[Input data — start]

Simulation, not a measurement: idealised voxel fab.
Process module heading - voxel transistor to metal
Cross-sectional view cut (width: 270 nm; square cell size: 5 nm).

[Input data — finish]

**Requirement**
The records above should be returned exactly.

**Exercise result**
Simulation, not a measurement: idealised voxel fab.
Process module heading - voxel transistor to metal
Cross-sectional view cut (width: 270 nm; square cell size: 5 nm).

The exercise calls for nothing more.